:: Extracted entries ::

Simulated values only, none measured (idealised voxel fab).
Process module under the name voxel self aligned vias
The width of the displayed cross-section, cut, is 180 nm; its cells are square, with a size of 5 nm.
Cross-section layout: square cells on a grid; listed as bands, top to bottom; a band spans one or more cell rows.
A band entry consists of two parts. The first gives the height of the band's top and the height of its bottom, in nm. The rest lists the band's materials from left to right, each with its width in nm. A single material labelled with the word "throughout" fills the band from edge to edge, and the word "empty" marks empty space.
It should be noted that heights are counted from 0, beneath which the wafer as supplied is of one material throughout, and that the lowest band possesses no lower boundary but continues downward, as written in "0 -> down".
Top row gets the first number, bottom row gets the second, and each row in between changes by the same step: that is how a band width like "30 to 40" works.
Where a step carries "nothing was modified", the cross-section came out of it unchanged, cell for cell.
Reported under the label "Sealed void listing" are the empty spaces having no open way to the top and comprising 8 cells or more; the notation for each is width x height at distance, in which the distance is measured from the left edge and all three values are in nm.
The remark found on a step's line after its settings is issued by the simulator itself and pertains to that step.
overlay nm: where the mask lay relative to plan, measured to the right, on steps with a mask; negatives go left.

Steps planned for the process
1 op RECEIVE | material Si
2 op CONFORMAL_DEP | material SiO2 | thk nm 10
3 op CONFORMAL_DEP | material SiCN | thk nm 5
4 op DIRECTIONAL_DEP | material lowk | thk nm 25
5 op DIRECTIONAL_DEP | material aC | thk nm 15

:::

**Action item:**
The answer should reproduce each entry above in full.

**Exercise output:**
Simulated values only, none measured (idealised voxel fab).
Process module under the name voxel self aligned vias
The width of the displayed cross-section, cut, is 180 nm; its cells are square, with a size of 5 nm.
Cross-section layout: square cells on a grid; listed as bands, top to bottom; a band spans one or more cell rows.
A band entry consists of two parts. The first gives the height of the band's top and the height of its bottom, in nm. The rest lists the band's materials from left to right, each with its width in nm. A single material labelled with the word "throughout" fills the band from edge to edge, and the word "empty" marks empty space.
It should be noted that heights are counted from 0, beneath which the wafer as supplied is of one material throughout, and that the lowest band possesses no lower boundary but continues downward, as written in "0 -> down".
Top row gets the first number, bottom row gets the second, and each row in between changes by the same step: that is how a band width like "30 to 40" works.
Where a step carries "nothing was modified", the cross-section came out of it unchanged, cell for cell.
Reported under the label "Sealed void listing" are the empty spaces having no open way to the top and comprising 8 cells or more; the notation for each is width x height at distance, in which the distance is measured from the left edge and all three values are in nm.
The remark found on a step's line after its settings is issued by the simulator itself and pertains to that step.
overlay nm: where the mask lay relative to plan, measured to the right, on steps with a mask; negatives go left.

Steps planned for the process
1 op RECEIVE | material Si
2 op CONFORMAL_DEP | material SiO2 | thk nm 10
3 op CONFORMAL_DEP | material SiCN | thk nm 5
4 op DIRECTIONAL_DEP | material lowk | thk nm 25
5 op DIRECTIONAL_DEP | material aC | thk nm 15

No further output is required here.